● **Work instruction**
Using the records below, quote only the span that opens with the line containing "9 op DIRECTIONAL_ETCH" and closes with the line containing "27 op CMP | height nm 70", exactly and inclusively.

= = = = = = =

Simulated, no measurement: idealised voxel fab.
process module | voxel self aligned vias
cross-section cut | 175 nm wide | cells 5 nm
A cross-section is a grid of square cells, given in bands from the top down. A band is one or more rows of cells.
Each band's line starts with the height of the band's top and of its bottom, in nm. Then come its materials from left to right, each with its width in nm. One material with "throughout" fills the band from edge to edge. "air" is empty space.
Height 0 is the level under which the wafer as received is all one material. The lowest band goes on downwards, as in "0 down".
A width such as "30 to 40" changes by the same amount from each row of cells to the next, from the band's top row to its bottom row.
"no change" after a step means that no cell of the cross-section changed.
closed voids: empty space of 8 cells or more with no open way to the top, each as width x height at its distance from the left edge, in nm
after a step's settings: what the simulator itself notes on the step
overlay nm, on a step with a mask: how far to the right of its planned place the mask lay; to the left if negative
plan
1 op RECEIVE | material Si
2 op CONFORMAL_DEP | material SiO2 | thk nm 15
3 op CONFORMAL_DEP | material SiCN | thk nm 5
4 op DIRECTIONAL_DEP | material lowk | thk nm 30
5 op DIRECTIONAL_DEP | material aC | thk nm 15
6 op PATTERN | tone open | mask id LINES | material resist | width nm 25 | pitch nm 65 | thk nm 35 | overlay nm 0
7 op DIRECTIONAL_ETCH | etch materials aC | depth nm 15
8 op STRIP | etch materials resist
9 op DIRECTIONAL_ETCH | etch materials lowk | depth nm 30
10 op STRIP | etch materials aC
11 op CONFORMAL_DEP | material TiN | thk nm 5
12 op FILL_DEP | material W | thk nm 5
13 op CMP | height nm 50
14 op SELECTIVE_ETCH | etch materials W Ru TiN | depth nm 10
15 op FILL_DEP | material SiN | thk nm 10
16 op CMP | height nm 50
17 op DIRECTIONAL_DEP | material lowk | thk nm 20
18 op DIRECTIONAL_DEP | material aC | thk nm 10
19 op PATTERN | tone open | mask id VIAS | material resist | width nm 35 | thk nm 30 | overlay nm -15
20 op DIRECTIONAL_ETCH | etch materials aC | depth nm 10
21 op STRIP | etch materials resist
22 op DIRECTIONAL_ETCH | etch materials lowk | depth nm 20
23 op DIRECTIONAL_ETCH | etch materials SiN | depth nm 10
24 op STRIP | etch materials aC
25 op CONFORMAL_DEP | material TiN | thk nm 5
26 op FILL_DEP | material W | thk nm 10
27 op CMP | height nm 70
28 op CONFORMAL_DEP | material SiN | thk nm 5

= = = = = = =

● **Exercise solution**
9 op DIRECTIONAL_ETCH | etch materials lowk | depth nm 30
10 op STRIP | etch materials aC
11 op CONFORMAL_DEP | material TiN | thk nm 5
12 op FILL_DEP | material W | thk nm 5
13 op CMP | height nm 50
14 op SELECTIVE_ETCH | etch materials W Ru TiN | depth nm 10
15 op FILL_DEP | material SiN | thk nm 10
16 op CMP | height nm 50
17 op DIRECTIONAL_DEP | material lowk | thk nm 20
18 op DIRECTIONAL_DEP | material aC | thk nm 10
19 op PATTERN | tone open | mask id VIAS | material resist | width nm 35 | thk nm 30 | overlay nm -15
20 op DIRECTIONAL_ETCH | etch materials aC | depth nm 10
21 op STRIP | etch materials resist
22 op DIRECTIONAL_ETCH | etch materials lowk | depth nm 20
23 op DIRECTIONAL_ETCH | etch materials SiN | depth nm 10
24 op STRIP | etch materials aC
25 op CONFORMAL_DEP | material TiN | thk nm 5
26 op FILL_DEP | material W | thk nm 10
27 op CMP | height nm 70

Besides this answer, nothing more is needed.